Study material
# # # #
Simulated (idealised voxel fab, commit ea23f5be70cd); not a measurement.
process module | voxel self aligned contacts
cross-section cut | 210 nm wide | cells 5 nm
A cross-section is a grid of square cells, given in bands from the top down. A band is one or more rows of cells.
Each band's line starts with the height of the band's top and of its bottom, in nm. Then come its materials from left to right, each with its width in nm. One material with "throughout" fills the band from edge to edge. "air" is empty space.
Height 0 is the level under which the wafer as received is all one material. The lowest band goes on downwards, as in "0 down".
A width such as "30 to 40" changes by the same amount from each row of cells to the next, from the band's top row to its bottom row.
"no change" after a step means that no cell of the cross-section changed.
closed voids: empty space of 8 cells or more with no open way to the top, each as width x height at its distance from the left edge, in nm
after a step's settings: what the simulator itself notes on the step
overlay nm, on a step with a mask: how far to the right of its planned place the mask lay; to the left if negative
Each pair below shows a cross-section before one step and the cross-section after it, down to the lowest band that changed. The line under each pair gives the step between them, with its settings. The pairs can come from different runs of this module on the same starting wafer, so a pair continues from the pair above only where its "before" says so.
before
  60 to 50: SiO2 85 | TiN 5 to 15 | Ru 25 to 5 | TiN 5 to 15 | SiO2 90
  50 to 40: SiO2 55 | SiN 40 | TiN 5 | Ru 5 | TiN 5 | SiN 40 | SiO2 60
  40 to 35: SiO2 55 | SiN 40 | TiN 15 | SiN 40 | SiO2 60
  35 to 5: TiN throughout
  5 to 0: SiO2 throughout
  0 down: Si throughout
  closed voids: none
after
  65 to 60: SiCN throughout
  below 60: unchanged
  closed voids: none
# # # #

Assigned task
Your job here is to copy the entries above exactly.

Task result
Simulated (idealised voxel fab, commit ea23f5be70cd); not a measurement.
process module | voxel self aligned contacts
cross-section cut | 210 nm wide | cells 5 nm
A cross-section is a grid of square cells, given in bands from the top down. A band is one or more rows of cells.
Each band's line starts with the height of the band's top and of its bottom, in nm. Then come its materials from left to right, each with its width in nm. One material with "throughout" fills the band from edge to edge. "air" is empty space.
Height 0 is the level under which the wafer as received is all one material. The lowest band goes on downwards, as in "0 down".
A width such as "30 to 40" changes by the same amount from each row of cells to the next, from the band's top row to its bottom row.
"no change" after a step means that no cell of the cross-section changed.
closed voids: empty space of 8 cells or more with no open way to the top, each as width x height at its distance from the left edge, in nm
after a step's settings: what the simulator itself notes on the step
overlay nm, on a step with a mask: how far to the right of its planned place the mask lay; to the left if negative
Each pair below shows a cross-section before one step and the cross-section after it, down to the lowest band that changed. The line under each pair gives the step between them, with its settings. The pairs can come from different runs of this module on the same starting wafer, so a pair continues from the pair above only where its "before" says so.
before
  60 to 50: SiO2 85 | TiN 5 to 15 | Ru 25 to 5 | TiN 5 to 15 | SiO2 90
  50 to 40: SiO2 55 | SiN 40 | TiN 5 | Ru 5 | TiN 5 | SiN 40 | SiO2 60
  40 to 35: SiO2 55 | SiN 40 | TiN 15 | SiN 40 | SiO2 60
  35 to 5: TiN throughout
  5 to 0: SiO2 throughout
  0 down: Si throughout
  closed voids: none
after
  65 to 60: SiCN throughout
  below 60: unchanged
  closed voids: none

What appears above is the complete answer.